> [Work item] Output each line of the data word for word, from the first through the line that holds "Best wishes", and leave off whatever follows.

(Dataset records begins)
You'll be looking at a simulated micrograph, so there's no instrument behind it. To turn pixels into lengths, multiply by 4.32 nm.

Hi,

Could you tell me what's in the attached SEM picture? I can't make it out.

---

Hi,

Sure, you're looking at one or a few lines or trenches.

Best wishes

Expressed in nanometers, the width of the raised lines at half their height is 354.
(Dataset records ends)

> [Problem solution]
You'll be looking at a simulated micrograph, so there's no instrument behind it. To turn pixels into lengths, multiply by 4.32 nm.

Hi,

Could you tell me what's in the attached SEM picture? I can't make it out.

---

Hi,

Sure, you're looking at one or a few lines or trenches.

Best wishes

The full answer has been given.